Repeat, exactly as written, the lines of the records below from the first through the line with "Killed dies are", but none past it.

■ **Records shown**
• • •
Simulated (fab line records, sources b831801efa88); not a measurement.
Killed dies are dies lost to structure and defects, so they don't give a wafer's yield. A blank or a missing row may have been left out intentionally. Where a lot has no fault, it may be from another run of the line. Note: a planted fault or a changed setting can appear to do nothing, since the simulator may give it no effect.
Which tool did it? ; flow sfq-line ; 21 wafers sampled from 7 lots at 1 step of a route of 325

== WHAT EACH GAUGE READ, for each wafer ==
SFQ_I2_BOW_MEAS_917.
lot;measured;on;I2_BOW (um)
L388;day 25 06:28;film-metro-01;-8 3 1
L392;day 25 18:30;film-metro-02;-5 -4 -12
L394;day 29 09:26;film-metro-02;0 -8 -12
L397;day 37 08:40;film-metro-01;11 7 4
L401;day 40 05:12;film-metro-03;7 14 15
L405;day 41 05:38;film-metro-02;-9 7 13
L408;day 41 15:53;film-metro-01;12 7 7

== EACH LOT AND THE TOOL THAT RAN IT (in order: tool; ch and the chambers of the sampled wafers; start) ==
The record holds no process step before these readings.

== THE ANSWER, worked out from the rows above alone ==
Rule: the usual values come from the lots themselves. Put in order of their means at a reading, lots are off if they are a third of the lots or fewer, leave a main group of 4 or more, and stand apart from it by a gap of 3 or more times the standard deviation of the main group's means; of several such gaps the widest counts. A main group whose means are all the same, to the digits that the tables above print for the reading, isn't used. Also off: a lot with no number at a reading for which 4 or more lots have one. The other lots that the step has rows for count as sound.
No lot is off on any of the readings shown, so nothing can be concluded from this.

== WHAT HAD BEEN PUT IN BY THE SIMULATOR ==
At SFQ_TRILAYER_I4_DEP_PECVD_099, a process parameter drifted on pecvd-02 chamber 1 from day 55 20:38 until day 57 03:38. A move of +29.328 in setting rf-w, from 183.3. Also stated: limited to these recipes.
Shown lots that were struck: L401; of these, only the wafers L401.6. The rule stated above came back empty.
• • •

■ **Response**
Simulated (fab line records, sources b831801efa88); not a measurement.
Killed dies are dies lost to structure and defects, so they don't give a wafer's yield. A blank or a missing row may have been left out intentionally. Where a lot has no fault, it may be from another run of the line. Note: a planted fault or a changed setting can appear to do nothing, since the simulator may give it no effect.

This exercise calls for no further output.